Assigned task:
Each line of the records is to be copied verbatim.

Top of Data under study

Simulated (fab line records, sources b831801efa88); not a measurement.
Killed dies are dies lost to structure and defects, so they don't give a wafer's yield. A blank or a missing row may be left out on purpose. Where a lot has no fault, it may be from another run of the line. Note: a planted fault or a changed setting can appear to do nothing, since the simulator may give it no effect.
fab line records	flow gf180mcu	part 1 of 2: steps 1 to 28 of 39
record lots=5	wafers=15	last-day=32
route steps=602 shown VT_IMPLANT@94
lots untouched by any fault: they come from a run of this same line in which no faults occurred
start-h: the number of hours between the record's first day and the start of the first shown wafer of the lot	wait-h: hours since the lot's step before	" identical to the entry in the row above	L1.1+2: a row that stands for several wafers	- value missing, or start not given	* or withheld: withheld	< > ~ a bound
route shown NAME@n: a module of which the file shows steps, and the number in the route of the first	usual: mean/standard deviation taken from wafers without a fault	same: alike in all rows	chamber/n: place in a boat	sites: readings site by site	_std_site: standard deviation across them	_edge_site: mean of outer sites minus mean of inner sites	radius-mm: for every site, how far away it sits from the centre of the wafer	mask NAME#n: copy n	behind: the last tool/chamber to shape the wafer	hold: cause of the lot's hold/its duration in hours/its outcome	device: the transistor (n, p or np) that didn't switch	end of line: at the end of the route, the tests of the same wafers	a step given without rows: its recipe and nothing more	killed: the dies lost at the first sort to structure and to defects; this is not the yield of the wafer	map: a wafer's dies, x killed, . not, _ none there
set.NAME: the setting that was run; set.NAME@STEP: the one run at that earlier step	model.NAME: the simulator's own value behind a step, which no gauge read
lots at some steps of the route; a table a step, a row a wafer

Bottom of Data under study

Your response:
Simulated (fab line records, sources b831801efa88); not a measurement.
Killed dies are dies lost to structure and defects, so they don't give a wafer's yield. A blank or a missing row may be left out on purpose. Where a lot has no fault, it may be from another run of the line. Note: a planted fault or a changed setting can appear to do nothing, since the simulator may give it no effect.
fab line records	flow gf180mcu	part 1 of 2: steps 1 to 28 of 39
record lots=5	wafers=15	last-day=32
route steps=602 shown VT_IMPLANT@94
lots untouched by any fault: they come from a run of this same line in which no faults occurred
start-h: the number of hours between the record's first day and the start of the first shown wafer of the lot	wait-h: hours since the lot's step before	" identical to the entry in the row above	L1.1+2: a row that stands for several wafers	- value missing, or start not given	* or withheld: withheld	< > ~ a bound
route shown NAME@n: a module of which the file shows steps, and the number in the route of the first	usual: mean/standard deviation taken from wafers without a fault	same: alike in all rows	chamber/n: place in a boat	sites: readings site by site	_std_site: standard deviation across them	_edge_site: mean of outer sites minus mean of inner sites	radius-mm: for every site, how far away it sits from the centre of the wafer	mask NAME#n: copy n	behind: the last tool/chamber to shape the wafer	hold: cause of the lot's hold/its duration in hours/its outcome	device: the transistor (n, p or np) that didn't switch	end of line: at the end of the route, the tests of the same wafers	a step given without rows: its recipe and nothing more	killed: the dies lost at the first sort to structure and to defects; this is not the yield of the wafer	map: a wafer's dies, x killed, . not, _ none there
set.NAME: the setting that was run; set.NAME@STEP: the one run at that earlier step	model.NAME: the simulator's own value behind a step, which no gauge read
lots at some steps of the route; a table a step, a row a wafer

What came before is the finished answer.